* **EXERCISE**:
The lines from the first line of the entries through the line containing "All sizes in um." are to be repeated exactly, with both of those lines included.

———
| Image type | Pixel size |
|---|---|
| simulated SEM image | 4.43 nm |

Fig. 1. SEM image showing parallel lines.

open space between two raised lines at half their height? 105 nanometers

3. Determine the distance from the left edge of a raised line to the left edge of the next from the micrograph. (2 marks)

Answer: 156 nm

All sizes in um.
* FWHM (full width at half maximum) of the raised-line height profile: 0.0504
———

* **ANSWER BOX**:
| Image type | Pixel size |
|---|---|
| simulated SEM image | 4.43 nm |

Fig. 1. SEM image showing parallel lines.

open space between two raised lines at half their height? 105 nanometers

3. Determine the distance from the left edge of a raised line to the left edge of the next from the micrograph. (2 marks)

Answer: 156 nm

All sizes in um.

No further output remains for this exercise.